● **Task item**:
Retype the listing that follows, exactly as written.

● **Raw data**:
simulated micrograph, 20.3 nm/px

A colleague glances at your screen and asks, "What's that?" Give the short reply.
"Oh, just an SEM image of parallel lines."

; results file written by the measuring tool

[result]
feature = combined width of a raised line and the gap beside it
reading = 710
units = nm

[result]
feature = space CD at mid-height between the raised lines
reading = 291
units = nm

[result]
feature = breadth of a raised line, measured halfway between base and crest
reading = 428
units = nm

● **Task result**:
simulated micrograph, 20.3 nm/px

A colleague glances at your screen and asks, "What's that?" Give the short reply.
"Oh, just an SEM image of parallel lines."

; results file written by the measuring tool

[result]
feature = combined width of a raised line and the gap beside it
reading = 710
units = nm

[result]
feature = space CD at mid-height between the raised lines
reading = 291
units = nm

[result]
feature = breadth of a raised line, measured halfway between base and crest
reading = 428
units = nm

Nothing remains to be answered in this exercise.